▶ _Requirement_:
All lines between the start of the listing below and the line containing "alike: readings whose", inclusive, must be repeated exactly.

▶ _Data to examine_:
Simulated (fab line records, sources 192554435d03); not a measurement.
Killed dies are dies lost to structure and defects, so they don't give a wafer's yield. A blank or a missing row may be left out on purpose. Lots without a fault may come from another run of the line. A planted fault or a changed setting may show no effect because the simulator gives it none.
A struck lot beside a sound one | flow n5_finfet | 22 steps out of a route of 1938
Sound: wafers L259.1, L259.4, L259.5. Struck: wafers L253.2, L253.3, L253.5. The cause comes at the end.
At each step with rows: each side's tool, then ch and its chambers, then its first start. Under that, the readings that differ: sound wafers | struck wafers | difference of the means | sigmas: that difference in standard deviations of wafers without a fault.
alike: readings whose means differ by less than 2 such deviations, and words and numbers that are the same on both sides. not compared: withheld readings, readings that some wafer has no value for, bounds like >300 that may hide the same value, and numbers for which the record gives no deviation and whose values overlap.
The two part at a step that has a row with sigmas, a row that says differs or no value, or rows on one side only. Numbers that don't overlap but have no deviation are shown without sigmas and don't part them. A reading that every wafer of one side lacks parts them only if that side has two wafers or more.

▶ _Written response_:
Simulated (fab line records, sources 192554435d03); not a measurement.
Killed dies are dies lost to structure and defects, so they don't give a wafer's yield. A blank or a missing row may be left out on purpose. Lots without a fault may come from another run of the line. A planted fault or a changed setting may show no effect because the simulator gives it none.
A struck lot beside a sound one | flow n5_finfet | 22 steps out of a route of 1938
Sound: wafers L259.1, L259.4, L259.5. Struck: wafers L253.2, L253.3, L253.5. The cause comes at the end.
At each step with rows: each side's tool, then ch and its chambers, then its first start. Under that, the readings that differ: sound wafers | struck wafers | difference of the means | sigmas: that difference in standard deviations of wafers without a fault.
alike: readings whose means differ by less than 2 such deviations, and words and numbers that are the same on both sides. not compared: withheld readings, readings that some wafer has no value for, bounds like >300 that may hide the same value, and numbers for which the record gives no deviation and whose values overlap.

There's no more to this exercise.